- [INFORMATION SUPPLIED]:
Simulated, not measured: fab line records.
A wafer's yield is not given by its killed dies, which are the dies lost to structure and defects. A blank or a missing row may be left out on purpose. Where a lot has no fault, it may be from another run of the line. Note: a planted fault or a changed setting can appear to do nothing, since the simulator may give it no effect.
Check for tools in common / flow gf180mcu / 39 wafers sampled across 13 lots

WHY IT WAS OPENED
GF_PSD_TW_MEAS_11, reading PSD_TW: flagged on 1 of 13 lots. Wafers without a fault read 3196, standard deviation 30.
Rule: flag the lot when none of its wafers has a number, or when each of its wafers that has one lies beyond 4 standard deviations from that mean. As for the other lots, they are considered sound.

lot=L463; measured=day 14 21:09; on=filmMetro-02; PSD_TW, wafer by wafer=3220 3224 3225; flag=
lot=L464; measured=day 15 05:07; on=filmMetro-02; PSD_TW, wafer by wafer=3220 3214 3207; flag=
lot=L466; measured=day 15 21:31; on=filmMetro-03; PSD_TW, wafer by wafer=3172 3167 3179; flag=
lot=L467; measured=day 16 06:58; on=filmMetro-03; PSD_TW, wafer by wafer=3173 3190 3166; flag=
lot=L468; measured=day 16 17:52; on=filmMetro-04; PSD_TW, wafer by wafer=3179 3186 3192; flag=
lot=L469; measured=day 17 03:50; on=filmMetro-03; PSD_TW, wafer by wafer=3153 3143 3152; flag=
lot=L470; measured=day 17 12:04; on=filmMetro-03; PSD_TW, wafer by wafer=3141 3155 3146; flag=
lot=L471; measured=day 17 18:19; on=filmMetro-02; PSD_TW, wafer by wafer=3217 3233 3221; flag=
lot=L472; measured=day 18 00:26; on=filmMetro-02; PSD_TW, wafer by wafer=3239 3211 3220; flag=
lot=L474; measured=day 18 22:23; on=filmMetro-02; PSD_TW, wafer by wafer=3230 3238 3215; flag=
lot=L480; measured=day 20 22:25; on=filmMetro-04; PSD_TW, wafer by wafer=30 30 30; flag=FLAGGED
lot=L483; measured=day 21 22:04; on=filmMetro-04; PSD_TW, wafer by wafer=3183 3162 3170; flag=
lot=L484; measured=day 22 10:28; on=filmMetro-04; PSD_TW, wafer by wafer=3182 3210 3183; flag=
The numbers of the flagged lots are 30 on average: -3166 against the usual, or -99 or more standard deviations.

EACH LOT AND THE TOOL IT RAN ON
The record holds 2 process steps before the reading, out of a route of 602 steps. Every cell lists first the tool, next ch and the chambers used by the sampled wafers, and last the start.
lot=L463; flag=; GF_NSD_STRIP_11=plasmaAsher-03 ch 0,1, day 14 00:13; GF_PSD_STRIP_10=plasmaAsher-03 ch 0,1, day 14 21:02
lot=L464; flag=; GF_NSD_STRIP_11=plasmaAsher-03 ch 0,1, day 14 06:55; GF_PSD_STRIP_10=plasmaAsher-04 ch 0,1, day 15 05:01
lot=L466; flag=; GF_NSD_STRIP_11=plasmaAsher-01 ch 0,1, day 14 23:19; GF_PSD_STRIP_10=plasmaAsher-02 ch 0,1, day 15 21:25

- [ASSIGNED TASK]:
Go to the line in the material above that contains "lot=L463; flag=; GF_NSD_STRIP_11=plasmaAsher-03" and copy exactly from there through the line that contains "lot=L464; flag=; GF_NSD_STRIP_11=plasmaAsher-03", stopping after it.

- [WRITTEN REPLY]:
lot=L463; flag=; GF_NSD_STRIP_11=plasmaAsher-03 ch 0,1, day 14 00:13; GF_PSD_STRIP_10=plasmaAsher-03 ch 0,1, day 14 21:02
lot=L464; flag=; GF_NSD_STRIP_11=plasmaAsher-03 ch 0,1, day 14 06:55; GF_PSD_STRIP_10=plasmaAsher-04 ch 0,1, day 15 05:01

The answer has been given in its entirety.